- _ACTION ITEM_
What do the lines from the top of the data through the line with "A cross-section is" say? Quote them exactly and include both ends.

- _GIVEN RECORDS_
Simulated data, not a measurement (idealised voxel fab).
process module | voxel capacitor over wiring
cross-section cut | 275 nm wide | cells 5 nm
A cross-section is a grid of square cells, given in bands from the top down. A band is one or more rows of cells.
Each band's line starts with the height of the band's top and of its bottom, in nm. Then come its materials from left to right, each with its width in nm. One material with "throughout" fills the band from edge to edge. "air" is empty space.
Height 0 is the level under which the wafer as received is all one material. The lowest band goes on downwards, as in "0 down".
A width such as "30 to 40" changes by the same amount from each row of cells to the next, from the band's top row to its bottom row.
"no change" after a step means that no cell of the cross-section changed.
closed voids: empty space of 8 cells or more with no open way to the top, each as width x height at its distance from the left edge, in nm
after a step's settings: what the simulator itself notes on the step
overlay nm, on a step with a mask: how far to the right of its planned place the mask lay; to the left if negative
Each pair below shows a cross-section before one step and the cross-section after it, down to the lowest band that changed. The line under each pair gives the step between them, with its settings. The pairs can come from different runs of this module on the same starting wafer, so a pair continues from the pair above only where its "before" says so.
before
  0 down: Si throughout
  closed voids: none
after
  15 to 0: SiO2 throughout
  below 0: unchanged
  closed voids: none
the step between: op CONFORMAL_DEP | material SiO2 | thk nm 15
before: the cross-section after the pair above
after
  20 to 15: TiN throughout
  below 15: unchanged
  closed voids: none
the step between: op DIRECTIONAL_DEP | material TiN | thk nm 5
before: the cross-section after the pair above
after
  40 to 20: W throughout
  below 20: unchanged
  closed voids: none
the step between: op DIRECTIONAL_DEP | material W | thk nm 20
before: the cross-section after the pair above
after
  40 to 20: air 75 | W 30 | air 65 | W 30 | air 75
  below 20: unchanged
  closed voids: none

- _ANSWER BOX_
Simulated data, not a measurement (idealised voxel fab).
process module | voxel capacitor over wiring
cross-section cut | 275 nm wide | cells 5 nm
A cross-section is a grid of square cells, given in bands from the top down. A band is one or more rows of cells.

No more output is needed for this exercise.